== Segment start ==
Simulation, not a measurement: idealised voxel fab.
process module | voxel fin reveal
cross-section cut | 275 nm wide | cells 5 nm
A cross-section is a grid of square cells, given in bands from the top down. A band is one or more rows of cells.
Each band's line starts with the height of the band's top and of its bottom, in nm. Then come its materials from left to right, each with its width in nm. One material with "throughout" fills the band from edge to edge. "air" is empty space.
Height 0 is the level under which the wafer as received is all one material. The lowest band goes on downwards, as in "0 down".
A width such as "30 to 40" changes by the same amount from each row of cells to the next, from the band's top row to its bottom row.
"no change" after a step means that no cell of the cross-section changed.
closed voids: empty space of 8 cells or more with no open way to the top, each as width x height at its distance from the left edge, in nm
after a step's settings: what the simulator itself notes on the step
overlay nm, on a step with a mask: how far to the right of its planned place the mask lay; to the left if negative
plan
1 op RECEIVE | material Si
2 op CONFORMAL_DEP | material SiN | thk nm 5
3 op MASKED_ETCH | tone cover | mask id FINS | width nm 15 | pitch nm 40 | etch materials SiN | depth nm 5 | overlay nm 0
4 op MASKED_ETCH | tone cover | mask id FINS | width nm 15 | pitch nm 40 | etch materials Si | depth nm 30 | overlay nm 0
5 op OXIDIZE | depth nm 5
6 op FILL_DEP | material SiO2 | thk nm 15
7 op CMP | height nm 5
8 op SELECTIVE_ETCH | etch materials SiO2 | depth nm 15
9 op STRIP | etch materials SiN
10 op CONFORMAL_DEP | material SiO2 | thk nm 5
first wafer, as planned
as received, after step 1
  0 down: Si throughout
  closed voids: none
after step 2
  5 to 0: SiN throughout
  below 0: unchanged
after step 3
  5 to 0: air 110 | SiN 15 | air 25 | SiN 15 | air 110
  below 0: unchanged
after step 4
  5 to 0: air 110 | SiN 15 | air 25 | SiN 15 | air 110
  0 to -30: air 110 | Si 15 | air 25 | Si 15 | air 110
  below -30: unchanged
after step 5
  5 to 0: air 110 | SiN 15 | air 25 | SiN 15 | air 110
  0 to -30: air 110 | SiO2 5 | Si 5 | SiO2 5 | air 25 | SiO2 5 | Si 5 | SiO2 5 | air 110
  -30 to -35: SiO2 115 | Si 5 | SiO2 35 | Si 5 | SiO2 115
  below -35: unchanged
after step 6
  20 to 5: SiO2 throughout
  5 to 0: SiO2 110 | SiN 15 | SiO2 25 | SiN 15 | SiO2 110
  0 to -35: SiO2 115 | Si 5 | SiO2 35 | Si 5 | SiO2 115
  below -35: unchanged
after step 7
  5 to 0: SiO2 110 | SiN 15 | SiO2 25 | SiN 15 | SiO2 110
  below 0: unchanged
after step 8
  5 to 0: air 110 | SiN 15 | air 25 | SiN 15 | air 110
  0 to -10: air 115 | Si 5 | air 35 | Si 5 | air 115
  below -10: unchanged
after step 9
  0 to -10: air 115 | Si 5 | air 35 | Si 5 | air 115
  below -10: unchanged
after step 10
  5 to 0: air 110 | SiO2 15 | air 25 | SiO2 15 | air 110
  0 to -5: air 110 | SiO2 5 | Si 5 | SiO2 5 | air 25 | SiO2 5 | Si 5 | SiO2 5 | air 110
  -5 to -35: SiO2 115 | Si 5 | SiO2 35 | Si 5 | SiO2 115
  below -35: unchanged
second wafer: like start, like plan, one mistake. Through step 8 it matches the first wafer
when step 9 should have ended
== Segment end ==

**Assigned task:** Go through the material above and output exactly the lines from the one containing "below -30: unchanged" through the one containing "second wafer: like".

**Answer box:**
  below -30: unchanged
after step 5
  5 to 0: air 110 | SiN 15 | air 25 | SiN 15 | air 110
  0 to -30: air 110 | SiO2 5 | Si 5 | SiO2 5 | air 25 | SiO2 5 | Si 5 | SiO2 5 | air 110
  -30 to -35: SiO2 115 | Si 5 | SiO2 35 | Si 5 | SiO2 115
  below -35: unchanged
after step 6
  20 to 5: SiO2 throughout
  5 to 0: SiO2 110 | SiN 15 | SiO2 25 | SiN 15 | SiO2 110
  0 to -35: SiO2 115 | Si 5 | SiO2 35 | Si 5 | SiO2 115
  below -35: unchanged
after step 7
  5 to 0: SiO2 110 | SiN 15 | SiO2 25 | SiN 15 | SiO2 110
  below 0: unchanged
after step 8
  5 to 0: air 110 | SiN 15 | air 25 | SiN 15 | air 110
  0 to -10: air 115 | Si 5 | air 35 | Si 5 | air 115
  below -10: unchanged
after step 9
  0 to -10: air 115 | Si 5 | air 35 | Si 5 | air 115
  below -10: unchanged
after step 10
  5 to 0: air 110 | SiO2 15 | air 25 | SiO2 15 | air 110
  0 to -5: air 110 | SiO2 5 | Si 5 | SiO2 5 | air 25 | SiO2 5 | Si 5 | SiO2 5 | air 110
  -5 to -35: SiO2 115 | Si 5 | SiO2 35 | Si 5 | SiO2 115
  below -35: unchanged
second wafer: like start, like plan, one mistake. Through step 8 it matches the first wafer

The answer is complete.